## Extracted material
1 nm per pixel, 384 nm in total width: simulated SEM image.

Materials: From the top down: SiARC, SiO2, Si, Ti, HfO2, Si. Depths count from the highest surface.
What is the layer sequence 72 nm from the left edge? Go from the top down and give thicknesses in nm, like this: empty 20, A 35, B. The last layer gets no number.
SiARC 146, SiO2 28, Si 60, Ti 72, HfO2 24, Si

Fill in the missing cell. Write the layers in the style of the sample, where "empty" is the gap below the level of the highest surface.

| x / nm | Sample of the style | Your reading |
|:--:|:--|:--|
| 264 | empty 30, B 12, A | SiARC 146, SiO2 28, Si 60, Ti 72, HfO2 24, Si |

## Action item
Keep to the lines above, from the first one through the line where "Fill in the" appears, and copy them exactly.

## Your response
1 nm per pixel, 384 nm in total width: simulated SEM image.

Materials: From the top down: SiARC, SiO2, Si, Ti, HfO2, Si. Depths count from the highest surface.
What is the layer sequence 72 nm from the left edge? Go from the top down and give thicknesses in nm, like this: empty 20, A 35, B. The last layer gets no number.
SiARC 146, SiO2 28, Si 60, Ti 72, HfO2 24, Si

Fill in the missing cell. Write the layers in the style of the sample, where "empty" is the gap below the level of the highest surface.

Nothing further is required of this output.